Recorded information:
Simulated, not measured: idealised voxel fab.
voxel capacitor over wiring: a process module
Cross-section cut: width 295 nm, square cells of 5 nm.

Work instruction: Every record shown above should appear again in your answer, unchanged.

Expected answer:
Simulated, not measured: idealised voxel fab.
voxel capacitor over wiring: a process module
Cross-section cut: width 295 nm, square cells of 5 nm.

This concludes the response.